- **Work task**:
Write out, from the entries below, exactly the lines that run between the lines holding "L096.5 | can't be placed: 2 or 3 | 3" and "Placed correctly: 6", inclusive, and stop there.

- **Available data**:
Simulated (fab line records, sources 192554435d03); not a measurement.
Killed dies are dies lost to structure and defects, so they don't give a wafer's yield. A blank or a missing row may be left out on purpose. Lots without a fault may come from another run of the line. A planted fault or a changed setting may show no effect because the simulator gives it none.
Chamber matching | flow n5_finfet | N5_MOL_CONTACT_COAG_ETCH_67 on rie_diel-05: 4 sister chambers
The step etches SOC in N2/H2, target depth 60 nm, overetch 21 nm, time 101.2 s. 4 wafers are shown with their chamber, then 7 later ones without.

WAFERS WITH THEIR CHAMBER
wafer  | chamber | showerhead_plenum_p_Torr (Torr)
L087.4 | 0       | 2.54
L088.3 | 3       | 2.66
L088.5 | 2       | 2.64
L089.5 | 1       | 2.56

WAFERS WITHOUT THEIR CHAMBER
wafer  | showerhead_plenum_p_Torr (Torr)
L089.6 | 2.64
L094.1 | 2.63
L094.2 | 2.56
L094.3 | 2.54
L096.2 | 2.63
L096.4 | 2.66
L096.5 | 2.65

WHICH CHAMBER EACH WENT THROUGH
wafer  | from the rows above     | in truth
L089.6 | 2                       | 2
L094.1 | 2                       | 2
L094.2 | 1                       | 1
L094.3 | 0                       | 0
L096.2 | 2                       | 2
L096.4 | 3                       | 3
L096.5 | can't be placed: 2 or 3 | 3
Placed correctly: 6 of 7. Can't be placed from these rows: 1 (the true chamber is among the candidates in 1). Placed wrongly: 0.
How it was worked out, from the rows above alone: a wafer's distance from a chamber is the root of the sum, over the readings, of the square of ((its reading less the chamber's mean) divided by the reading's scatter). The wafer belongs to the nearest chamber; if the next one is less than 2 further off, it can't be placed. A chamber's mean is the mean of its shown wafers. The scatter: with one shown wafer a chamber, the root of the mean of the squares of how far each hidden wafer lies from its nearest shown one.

- **Your response**:
L096.5 | can't be placed: 2 or 3 | 3
Placed correctly: 6 of 7. Can't be placed from these rows: 1 (the true chamber is among the candidates in 1). Placed wrongly: 0.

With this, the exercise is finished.